- **WORK ITEM**:
Going from the top of the data below, give again each line through the one containing "(a) closest-neighbour spacing, measured", both ends kept.

== == ==
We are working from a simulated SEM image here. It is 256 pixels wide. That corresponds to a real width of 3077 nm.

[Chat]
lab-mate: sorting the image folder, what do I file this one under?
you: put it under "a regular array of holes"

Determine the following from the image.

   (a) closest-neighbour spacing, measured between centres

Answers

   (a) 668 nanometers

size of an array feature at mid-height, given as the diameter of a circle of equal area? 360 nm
== == ==

- **WRITTEN RESPONSE**:
We are working from a simulated SEM image here. It is 256 pixels wide. That corresponds to a real width of 3077 nm.

[Chat]
lab-mate: sorting the image folder, what do I file this one under?
you: put it under "a regular array of holes"

Determine the following from the image.

   (a) closest-neighbour spacing, measured between centres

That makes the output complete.